ACTION ITEM – An exact, complete copy of the lines below is the expected answer.

EXTRACTED MATERIAL –
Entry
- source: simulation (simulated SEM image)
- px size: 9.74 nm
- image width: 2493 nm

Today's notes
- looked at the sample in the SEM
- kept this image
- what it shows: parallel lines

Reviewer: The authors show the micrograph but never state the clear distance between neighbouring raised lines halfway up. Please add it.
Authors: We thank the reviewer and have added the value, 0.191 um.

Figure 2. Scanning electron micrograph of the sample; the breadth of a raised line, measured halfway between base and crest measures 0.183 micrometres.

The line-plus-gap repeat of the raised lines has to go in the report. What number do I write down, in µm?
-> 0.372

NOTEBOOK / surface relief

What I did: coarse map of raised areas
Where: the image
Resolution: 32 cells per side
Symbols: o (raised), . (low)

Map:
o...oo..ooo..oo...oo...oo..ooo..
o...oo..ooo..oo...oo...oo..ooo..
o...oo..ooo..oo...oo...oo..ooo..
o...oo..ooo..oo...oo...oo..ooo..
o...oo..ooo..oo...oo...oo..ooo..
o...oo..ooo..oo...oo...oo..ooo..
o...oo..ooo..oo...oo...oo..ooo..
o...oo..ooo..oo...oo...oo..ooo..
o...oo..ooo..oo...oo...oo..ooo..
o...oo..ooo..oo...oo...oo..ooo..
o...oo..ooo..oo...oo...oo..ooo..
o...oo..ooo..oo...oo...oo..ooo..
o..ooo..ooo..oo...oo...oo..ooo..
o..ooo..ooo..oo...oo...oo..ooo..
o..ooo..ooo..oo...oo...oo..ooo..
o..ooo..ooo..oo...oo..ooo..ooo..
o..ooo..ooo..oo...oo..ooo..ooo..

REPLY –
Entry
- source: simulation (simulated SEM image)
- px size: 9.74 nm
- image width: 2493 nm

Today's notes
- looked at the sample in the SEM
- kept this image
- what it shows: parallel lines

Reviewer: The authors show the micrograph but never state the clear distance between neighbouring raised lines halfway up. Please add it.
Authors: We thank the reviewer and have added the value, 0.191 um.

Figure 2. Scanning electron micrograph of the sample; the breadth of a raised line, measured halfway between base and crest measures 0.183 micrometres.

The line-plus-gap repeat of the raised lines has to go in the report. What number do I write down, in µm?
-> 0.372

NOTEBOOK / surface relief

What I did: coarse map of raised areas
Where: the image
Resolution: 32 cells per side
Symbols: o (raised), . (low)

Map:
o...oo..ooo..oo...oo...oo..ooo..
o...oo..ooo..oo...oo...oo..ooo..
o...oo..ooo..oo...oo...oo..ooo..
o...oo..ooo..oo...oo...oo..ooo..
o...oo..ooo..oo...oo...oo..ooo..
o...oo..ooo..oo...oo...oo..ooo..
o...oo..ooo..oo...oo...oo..ooo..
o...oo..ooo..oo...oo...oo..ooo..
o...oo..ooo..oo...oo...oo..ooo..
o...oo..ooo..oo...oo...oo..ooo..
o...oo..ooo..oo...oo...oo..ooo..
o...oo..ooo..oo...oo...oo..ooo..
o..ooo..ooo..oo...oo...oo..ooo..
o..ooo..ooo..oo...oo...oo..ooo..
o..ooo..ooo..oo...oo...oo..ooo..
o..ooo..ooo..oo...oo..ooo..ooo..
o..ooo..ooo..oo...oo..ooo..ooo..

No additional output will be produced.